## [Work task]
With the records below as your source, retype each line exactly from the top down to the line that contains "Think of the", and include that line.

____ Dataset excerpts

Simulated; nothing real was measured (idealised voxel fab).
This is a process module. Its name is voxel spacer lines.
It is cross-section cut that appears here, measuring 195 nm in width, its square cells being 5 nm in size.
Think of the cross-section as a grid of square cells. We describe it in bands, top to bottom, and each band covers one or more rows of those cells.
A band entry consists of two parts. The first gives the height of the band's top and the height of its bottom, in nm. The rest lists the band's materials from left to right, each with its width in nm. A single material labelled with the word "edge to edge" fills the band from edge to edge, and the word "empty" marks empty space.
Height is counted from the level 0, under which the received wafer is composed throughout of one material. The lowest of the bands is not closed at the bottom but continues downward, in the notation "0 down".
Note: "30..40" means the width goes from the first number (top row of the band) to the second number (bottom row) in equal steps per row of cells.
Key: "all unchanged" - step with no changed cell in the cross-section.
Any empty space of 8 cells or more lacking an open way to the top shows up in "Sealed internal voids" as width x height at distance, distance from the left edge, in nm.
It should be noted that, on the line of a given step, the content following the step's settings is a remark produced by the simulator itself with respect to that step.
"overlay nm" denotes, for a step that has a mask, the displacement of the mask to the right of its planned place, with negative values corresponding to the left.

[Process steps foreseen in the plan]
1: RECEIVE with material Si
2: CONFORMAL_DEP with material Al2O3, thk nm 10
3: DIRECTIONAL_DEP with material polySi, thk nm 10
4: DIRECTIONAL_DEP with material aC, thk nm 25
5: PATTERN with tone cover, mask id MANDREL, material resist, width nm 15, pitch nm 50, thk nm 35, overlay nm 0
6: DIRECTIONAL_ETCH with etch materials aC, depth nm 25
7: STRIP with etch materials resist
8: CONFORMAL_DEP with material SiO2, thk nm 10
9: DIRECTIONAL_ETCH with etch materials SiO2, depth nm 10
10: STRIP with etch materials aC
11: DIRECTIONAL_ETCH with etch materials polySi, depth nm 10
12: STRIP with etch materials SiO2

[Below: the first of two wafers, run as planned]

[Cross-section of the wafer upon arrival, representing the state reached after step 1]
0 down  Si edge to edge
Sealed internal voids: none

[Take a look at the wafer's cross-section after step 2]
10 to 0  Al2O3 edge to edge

________

## [Task output]
Simulated; nothing real was measured (idealised voxel fab).
This is a process module. Its name is voxel spacer lines.
It is cross-section cut that appears here, measuring 195 nm in width, its square cells being 5 nm in size.
Think of the cross-section as a grid of square cells. We describe it in bands, top to bottom, and each band covers one or more rows of those cells.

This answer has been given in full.